########################################

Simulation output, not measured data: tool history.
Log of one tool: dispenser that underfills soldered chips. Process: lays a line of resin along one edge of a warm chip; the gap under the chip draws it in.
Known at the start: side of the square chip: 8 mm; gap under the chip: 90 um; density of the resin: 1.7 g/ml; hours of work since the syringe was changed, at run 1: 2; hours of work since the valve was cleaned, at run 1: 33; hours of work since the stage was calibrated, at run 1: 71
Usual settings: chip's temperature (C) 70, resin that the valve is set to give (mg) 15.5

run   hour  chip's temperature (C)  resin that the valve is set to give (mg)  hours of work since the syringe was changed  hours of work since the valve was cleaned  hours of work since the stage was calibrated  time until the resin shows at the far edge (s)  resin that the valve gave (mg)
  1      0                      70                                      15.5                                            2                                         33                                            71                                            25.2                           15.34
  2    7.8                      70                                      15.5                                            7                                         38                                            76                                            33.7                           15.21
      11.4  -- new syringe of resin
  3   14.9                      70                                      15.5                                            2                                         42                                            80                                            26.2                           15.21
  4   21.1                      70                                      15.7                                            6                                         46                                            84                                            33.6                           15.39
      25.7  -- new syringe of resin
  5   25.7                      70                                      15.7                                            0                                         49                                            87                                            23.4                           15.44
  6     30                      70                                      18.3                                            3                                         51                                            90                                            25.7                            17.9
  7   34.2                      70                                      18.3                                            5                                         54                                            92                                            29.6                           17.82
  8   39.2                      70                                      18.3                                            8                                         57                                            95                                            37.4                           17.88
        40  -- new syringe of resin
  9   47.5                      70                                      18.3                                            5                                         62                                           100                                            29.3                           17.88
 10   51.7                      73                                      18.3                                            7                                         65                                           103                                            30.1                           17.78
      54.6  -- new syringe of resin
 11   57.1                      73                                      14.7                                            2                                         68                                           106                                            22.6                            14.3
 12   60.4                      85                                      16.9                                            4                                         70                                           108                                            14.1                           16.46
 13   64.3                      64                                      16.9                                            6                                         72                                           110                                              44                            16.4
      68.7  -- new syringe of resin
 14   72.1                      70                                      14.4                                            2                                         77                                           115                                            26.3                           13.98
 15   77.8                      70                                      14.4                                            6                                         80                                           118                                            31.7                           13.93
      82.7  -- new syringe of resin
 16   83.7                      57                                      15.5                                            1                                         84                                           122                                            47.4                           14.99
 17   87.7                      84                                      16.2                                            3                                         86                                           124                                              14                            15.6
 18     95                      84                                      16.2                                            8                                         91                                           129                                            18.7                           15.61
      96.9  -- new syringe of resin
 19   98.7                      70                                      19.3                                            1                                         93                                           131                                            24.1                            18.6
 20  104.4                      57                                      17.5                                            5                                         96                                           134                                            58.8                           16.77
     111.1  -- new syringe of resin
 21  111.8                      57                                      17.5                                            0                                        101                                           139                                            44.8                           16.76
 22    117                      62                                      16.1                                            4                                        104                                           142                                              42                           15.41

########################################

■ ASSIGNED TASK
Once you find the line containing "Log of one tool: dispenser", stop: reproduce exactly that line and every line of the data before it, and nothing else.

■ ANSWER AREA
Simulation output, not measured data: tool history.
Log of one tool: dispenser that underfills soldered chips. Process: lays a line of resin along one edge of a warm chip; the gap under the chip draws it in.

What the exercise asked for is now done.